The lines from the start of the listing through the line containing "A cross-section is" should be printed exactly, and no other lines should be printed.

+-------+

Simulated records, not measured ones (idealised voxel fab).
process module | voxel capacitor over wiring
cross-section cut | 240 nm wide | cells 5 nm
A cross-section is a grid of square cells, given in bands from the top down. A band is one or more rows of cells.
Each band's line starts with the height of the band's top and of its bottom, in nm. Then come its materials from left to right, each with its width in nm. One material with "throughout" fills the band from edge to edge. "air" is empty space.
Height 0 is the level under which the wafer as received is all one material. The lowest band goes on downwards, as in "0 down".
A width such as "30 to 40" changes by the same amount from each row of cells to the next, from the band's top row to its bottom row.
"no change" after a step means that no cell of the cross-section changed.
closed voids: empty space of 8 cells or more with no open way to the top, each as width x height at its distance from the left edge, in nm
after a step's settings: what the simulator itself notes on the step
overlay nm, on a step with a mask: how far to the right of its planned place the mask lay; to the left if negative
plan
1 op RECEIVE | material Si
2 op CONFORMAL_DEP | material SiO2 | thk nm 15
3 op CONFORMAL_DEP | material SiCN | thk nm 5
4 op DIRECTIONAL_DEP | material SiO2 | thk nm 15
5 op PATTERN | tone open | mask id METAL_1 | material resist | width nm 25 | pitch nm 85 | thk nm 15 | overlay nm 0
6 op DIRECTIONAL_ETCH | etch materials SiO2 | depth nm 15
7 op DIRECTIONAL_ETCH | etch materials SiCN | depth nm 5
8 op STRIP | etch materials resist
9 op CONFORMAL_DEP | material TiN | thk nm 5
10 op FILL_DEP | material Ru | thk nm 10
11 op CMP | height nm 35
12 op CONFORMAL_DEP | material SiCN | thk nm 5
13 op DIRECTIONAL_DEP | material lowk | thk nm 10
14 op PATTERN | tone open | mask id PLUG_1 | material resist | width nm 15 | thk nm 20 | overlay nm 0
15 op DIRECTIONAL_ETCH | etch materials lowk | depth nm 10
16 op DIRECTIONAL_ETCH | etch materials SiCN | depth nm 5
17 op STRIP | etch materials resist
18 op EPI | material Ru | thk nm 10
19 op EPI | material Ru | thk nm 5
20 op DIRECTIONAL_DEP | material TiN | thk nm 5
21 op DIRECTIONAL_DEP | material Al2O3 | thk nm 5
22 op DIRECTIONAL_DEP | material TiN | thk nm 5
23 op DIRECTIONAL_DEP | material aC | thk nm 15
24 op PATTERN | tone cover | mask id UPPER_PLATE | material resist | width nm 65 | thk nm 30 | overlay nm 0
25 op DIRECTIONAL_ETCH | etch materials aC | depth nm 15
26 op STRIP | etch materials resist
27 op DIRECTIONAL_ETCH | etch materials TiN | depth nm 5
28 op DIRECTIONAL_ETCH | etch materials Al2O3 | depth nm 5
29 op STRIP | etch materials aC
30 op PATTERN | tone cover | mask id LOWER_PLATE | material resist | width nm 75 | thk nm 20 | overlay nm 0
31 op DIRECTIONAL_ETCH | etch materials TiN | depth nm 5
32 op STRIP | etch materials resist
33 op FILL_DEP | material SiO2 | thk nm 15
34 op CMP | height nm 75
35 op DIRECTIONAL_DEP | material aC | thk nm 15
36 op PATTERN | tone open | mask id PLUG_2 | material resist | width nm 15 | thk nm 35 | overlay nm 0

+-------+

Written reply:
Simulated records, not measured ones (idealised voxel fab).
process module | voxel capacitor over wiring
cross-section cut | 240 nm wide | cells 5 nm
A cross-section is a grid of square cells, given in bands from the top down. A band is one or more rows of cells.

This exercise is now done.